[[ Data supplied open ]]
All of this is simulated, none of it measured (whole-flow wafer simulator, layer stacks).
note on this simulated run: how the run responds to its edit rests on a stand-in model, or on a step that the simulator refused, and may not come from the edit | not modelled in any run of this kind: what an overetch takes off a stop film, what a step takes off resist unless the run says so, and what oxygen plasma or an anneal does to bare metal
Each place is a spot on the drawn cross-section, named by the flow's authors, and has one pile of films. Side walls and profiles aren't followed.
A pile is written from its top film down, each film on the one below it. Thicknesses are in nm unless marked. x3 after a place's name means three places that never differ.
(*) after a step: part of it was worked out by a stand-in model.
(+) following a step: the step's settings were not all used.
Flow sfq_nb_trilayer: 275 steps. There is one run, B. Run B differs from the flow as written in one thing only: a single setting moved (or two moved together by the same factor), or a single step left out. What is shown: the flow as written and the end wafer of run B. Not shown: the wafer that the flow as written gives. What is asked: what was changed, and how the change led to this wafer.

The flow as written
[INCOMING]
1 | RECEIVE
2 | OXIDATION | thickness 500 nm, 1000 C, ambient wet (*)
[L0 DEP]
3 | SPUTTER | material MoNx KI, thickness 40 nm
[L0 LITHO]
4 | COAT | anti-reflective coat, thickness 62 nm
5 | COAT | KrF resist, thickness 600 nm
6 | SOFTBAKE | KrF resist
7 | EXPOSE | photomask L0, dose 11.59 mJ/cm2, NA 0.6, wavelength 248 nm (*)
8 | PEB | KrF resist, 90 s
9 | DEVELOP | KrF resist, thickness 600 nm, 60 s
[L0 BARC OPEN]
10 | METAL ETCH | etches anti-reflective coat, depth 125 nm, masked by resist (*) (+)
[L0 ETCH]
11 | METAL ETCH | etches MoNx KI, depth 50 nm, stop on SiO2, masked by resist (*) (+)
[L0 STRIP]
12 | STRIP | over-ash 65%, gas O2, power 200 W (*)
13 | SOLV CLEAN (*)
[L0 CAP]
[[ Data supplied closed ]]

- Requirement:
Scan the records above for the lines holding "(*) after a" and "1 | RECEIVE". Transcribe those two and every line between them word for word, and no others.

- Exercise result:
(*) after a step: part of it was worked out by a stand-in model.
(+) following a step: the step's settings were not all used.
Flow sfq_nb_trilayer: 275 steps. There is one run, B. Run B differs from the flow as written in one thing only: a single setting moved (or two moved together by the same factor), or a single step left out. What is shown: the flow as written and the end wafer of run B. Not shown: the wafer that the flow as written gives. What is asked: what was changed, and how the change led to this wafer.

The flow as written
[INCOMING]
1 | RECEIVE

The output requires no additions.